■ EXTRACTED ENTRIES
=-=-=-=-=
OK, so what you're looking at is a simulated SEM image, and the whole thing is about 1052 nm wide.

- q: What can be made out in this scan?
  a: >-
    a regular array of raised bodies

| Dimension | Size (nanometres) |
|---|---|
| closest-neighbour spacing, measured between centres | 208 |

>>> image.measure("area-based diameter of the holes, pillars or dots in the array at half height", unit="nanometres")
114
=-=-=-=-=

■ WORK TASK
Your answer must be the lines from the first line of the entries above through the line that contains "centres | 208 |", written out exactly.

■ TASK SOLUTION
OK, so what you're looking at is a simulated SEM image, and the whole thing is about 1052 nm wide.

- q: What can be made out in this scan?
  a: >-
    a regular array of raised bodies

| Dimension | Size (nanometres) |
|---|---|
| closest-neighbour spacing, measured between centres | 208 |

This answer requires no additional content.